→ Assignment
Beneath this task is a listing; retype all of it exactly.

→ Data listing
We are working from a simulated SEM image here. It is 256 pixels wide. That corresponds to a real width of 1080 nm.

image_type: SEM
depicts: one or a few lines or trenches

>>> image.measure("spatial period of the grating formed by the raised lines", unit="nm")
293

→ Task answer
We are working from a simulated SEM image here. It is 256 pixels wide. That corresponds to a real width of 1080 nm.

image_type: SEM
depicts: one or a few lines or trenches

>>> image.measure("spatial period of the grating formed by the raised lines", unit="nm")
293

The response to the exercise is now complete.